*TASK ITEM*
Write out all the data again, exactly.

*ENTRIES PROVIDED*
·····

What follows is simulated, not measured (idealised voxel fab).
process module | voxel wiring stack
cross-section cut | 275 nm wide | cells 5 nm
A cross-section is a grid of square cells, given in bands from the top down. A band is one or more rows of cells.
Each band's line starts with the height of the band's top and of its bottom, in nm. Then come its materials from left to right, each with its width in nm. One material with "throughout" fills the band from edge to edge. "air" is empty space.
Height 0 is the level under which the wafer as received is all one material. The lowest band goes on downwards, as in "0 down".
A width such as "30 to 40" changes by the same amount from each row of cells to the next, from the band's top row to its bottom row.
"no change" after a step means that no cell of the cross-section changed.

·····

*EXERCISE OUTPUT*
What follows is simulated, not measured (idealised voxel fab).
process module | voxel wiring stack
cross-section cut | 275 nm wide | cells 5 nm
A cross-section is a grid of square cells, given in bands from the top down. A band is one or more rows of cells.
Each band's line starts with the height of the band's top and of its bottom, in nm. Then come its materials from left to right, each with its width in nm. One material with "throughout" fills the band from edge to edge. "air" is empty space.
Height 0 is the level under which the wafer as received is all one material. The lowest band goes on downwards, as in "0 down".
A width such as "30 to 40" changes by the same amount from each row of cells to the next, from the band's top row to its bottom row.
"no change" after a step means that no cell of the cross-section changed.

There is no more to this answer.